EXTRACTED DATA
+ + + +

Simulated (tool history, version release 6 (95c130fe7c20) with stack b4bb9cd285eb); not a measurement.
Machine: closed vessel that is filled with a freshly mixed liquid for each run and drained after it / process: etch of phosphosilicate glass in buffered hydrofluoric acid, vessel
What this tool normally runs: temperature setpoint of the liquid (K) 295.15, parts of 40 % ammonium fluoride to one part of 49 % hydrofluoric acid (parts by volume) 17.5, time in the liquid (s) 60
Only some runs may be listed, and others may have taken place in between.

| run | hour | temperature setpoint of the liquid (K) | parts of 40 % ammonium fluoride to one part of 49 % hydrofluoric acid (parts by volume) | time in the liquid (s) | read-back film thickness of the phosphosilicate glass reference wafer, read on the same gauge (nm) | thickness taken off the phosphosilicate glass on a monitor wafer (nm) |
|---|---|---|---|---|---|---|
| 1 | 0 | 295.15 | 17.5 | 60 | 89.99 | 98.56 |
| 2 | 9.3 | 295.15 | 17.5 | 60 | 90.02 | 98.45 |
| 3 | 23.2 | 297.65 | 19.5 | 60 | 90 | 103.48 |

+ + + +

ASSIGNED TASK
Nothing outside this range should appear: the lines from the start of the listing through the line with "Machine: closed vessel", each reproduced exactly, both ends included.

ANSWER SPACE
Simulated (tool history, version release 6 (95c130fe7c20) with stack b4bb9cd285eb); not a measurement.
Machine: closed vessel that is filled with a freshly mixed liquid for each run and drained after it / process: etch of phosphosilicate glass in buffered hydrofluoric acid, vessel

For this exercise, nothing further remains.